→ **GIVEN RECORDS**
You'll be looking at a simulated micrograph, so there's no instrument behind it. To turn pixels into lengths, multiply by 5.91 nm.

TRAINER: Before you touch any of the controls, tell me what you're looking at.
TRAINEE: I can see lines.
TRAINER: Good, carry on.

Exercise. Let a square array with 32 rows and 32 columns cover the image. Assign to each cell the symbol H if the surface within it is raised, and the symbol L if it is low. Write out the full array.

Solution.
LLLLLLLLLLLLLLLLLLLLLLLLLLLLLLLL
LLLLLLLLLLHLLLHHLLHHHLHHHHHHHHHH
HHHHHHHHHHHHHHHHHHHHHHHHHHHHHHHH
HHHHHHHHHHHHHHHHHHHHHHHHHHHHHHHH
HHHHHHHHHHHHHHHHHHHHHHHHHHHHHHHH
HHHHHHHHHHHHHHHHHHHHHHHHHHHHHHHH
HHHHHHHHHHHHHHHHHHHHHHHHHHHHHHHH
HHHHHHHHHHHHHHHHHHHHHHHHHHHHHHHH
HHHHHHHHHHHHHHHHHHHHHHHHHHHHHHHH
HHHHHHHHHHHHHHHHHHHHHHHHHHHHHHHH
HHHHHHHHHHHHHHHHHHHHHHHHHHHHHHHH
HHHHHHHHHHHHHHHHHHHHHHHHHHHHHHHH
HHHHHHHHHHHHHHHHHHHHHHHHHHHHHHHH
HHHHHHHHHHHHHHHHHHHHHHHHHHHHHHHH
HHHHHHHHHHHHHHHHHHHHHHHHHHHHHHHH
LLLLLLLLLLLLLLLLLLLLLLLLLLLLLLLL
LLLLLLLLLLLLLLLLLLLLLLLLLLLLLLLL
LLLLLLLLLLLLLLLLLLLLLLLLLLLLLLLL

→ **WORK INSTRUCTION**
Output the lines above exactly, but only those between the line holding "TRAINER: Good, carry on." and the line holding "LLLLLLLLLLHLLLHHLLHHHLHHHHHHHHHH", inclusive.

→ **WRITTEN REPLY**
TRAINER: Good, carry on.

Exercise. Let a square array with 32 rows and 32 columns cover the image. Assign to each cell the symbol H if the surface within it is raised, and the symbol L if it is low. Write out the full array.

Solution.
LLLLLLLLLLLLLLLLLLLLLLLLLLLLLLLL
LLLLLLLLLLHLLLHHLLHHHLHHHHHHHHHH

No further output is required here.